• **Assigned task**:
From the data below, copy exactly the lines that lie between the one holding "Upper to lower cross-section via op CONFORMAL_DEP" and the one holding "W, then 175 nm TiN", including both, and nothing more.

• **Dataset excerpts**:
● ● ● ● ●

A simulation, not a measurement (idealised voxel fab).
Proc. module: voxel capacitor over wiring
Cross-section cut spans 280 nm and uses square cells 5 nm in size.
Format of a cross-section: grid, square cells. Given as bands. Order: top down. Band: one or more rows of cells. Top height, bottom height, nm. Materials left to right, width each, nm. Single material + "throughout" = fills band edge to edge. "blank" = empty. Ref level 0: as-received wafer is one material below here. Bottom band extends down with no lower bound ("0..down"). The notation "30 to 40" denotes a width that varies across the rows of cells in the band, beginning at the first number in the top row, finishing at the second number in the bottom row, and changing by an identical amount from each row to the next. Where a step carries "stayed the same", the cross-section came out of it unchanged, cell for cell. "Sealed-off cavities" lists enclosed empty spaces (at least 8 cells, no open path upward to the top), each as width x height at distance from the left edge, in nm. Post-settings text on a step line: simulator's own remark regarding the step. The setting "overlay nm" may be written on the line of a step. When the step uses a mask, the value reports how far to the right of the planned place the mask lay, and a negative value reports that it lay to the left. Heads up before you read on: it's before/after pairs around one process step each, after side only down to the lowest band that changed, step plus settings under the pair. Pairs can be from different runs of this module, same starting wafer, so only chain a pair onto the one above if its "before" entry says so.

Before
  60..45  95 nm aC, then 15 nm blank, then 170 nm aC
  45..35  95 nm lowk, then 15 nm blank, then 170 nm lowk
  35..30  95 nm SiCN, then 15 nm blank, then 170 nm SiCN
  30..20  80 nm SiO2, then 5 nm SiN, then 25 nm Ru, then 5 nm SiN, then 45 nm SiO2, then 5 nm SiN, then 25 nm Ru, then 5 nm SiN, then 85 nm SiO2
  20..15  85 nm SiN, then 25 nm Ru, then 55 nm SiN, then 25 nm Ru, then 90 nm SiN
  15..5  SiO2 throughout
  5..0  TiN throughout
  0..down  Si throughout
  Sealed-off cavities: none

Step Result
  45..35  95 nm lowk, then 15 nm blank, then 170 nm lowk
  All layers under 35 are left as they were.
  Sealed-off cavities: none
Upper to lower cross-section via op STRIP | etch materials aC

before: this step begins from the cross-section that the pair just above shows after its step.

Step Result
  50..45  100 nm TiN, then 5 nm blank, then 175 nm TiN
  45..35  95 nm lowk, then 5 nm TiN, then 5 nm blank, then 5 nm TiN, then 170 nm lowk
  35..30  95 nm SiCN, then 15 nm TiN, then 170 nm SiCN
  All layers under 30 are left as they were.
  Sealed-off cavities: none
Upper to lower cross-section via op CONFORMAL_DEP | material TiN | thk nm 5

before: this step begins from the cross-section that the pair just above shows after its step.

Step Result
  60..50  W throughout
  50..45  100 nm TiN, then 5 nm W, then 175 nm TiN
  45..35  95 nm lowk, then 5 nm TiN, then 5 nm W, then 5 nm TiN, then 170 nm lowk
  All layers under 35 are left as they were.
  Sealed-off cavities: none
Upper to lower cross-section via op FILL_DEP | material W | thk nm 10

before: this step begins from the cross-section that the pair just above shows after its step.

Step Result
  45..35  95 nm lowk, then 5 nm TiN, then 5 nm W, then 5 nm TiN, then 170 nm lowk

● ● ● ● ●

• **Answer section**:
Upper to lower cross-section via op CONFORMAL_DEP | material TiN | thk nm 5

before: this step begins from the cross-section that the pair just above shows after its step.

Step Result
  60..50  W throughout
  50..45  100 nm TiN, then 5 nm W, then 175 nm TiN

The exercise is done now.